Work instruction
From the first line of the data below through the line holding "Caption: Raised (o)", write out each line exactly as it stands.

Supplied material
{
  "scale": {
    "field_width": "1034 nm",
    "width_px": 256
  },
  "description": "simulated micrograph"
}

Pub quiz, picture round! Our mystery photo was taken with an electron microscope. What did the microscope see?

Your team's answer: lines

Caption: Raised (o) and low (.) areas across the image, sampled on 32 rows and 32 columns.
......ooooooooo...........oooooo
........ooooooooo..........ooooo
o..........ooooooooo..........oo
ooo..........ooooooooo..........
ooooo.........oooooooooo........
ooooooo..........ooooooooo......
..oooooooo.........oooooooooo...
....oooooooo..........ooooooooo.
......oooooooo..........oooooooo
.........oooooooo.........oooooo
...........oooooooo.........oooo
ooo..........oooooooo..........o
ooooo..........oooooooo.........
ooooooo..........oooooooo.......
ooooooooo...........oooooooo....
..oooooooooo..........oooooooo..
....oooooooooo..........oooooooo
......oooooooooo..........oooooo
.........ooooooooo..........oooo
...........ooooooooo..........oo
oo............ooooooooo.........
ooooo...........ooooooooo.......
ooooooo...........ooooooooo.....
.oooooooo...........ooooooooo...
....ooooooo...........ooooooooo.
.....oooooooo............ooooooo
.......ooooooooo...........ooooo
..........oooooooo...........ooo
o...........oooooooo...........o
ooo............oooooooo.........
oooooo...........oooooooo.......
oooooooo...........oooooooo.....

Exercise answer
{
  "scale": {
    "field_width": "1034 nm",
    "width_px": 256
  },
  "description": "simulated micrograph"
}

Pub quiz, picture round! Our mystery photo was taken with an electron microscope. What did the microscope see?

Your team's answer: lines

Caption: Raised (o) and low (.) areas across the image, sampled on 32 rows and 32 columns.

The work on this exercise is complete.